**Work item**
Please reproduce every entry, keeping each one exact.

**Given information**
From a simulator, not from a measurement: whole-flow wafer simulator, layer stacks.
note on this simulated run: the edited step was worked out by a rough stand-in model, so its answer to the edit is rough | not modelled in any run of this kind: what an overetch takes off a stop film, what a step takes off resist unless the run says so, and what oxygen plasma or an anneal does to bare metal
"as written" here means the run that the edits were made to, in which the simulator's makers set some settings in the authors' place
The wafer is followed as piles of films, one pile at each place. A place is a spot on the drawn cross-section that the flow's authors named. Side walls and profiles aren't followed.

**Task response**
From a simulator, not from a measurement: whole-flow wafer simulator, layer stacks.
note on this simulated run: the edited step was worked out by a rough stand-in model, so its answer to the edit is rough | not modelled in any run of this kind: what an overetch takes off a stop film, what a step takes off resist unless the run says so, and what oxygen plasma or an anneal does to bare metal
"as written" here means the run that the edits were made to, in which the simulator's makers set some settings in the authors' place
The wafer is followed as piles of films, one pile at each place. A place is a spot on the drawn cross-section that the flow's authors named. Side walls and profiles aren't followed.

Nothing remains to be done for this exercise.